**Task item**
The records below are to be retyped in full. Keep every word.

--

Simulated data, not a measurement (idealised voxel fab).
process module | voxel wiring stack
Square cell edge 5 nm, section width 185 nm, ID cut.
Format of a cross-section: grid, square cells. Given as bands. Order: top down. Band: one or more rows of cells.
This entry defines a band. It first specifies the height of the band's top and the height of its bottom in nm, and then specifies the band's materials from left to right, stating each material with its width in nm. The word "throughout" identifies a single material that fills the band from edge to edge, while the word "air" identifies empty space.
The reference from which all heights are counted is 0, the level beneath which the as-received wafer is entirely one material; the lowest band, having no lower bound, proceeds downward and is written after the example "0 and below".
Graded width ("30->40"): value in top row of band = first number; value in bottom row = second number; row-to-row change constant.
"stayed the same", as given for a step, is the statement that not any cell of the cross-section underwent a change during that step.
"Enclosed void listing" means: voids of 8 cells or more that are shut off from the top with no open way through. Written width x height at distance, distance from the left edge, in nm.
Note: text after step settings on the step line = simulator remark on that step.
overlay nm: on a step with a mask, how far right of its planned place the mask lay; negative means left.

--

**Response**
Simulated data, not a measurement (idealised voxel fab).
process module | voxel wiring stack
Square cell edge 5 nm, section width 185 nm, ID cut.
Format of a cross-section: grid, square cells. Given as bands. Order: top down. Band: one or more rows of cells.
This entry defines a band. It first specifies the height of the band's top and the height of its bottom in nm, and then specifies the band's materials from left to right, stating each material with its width in nm. The word "throughout" identifies a single material that fills the band from edge to edge, while the word "air" identifies empty space.
The reference from which all heights are counted is 0, the level beneath which the as-received wafer is entirely one material; the lowest band, having no lower bound, proceeds downward and is written after the example "0 and below".
Graded width ("30->40"): value in top row of band = first number; value in bottom row = second number; row-to-row change constant.
"stayed the same", as given for a step, is the statement that not any cell of the cross-section underwent a change during that step.
"Enclosed void listing" means: voids of 8 cells or more that are shut off from the top with no open way through. Written width x height at distance, distance from the left edge, in nm.
Note: text after step settings on the step line = simulator remark on that step.
overlay nm: on a step with a mask, how far right of its planned place the mask lay; negative means left.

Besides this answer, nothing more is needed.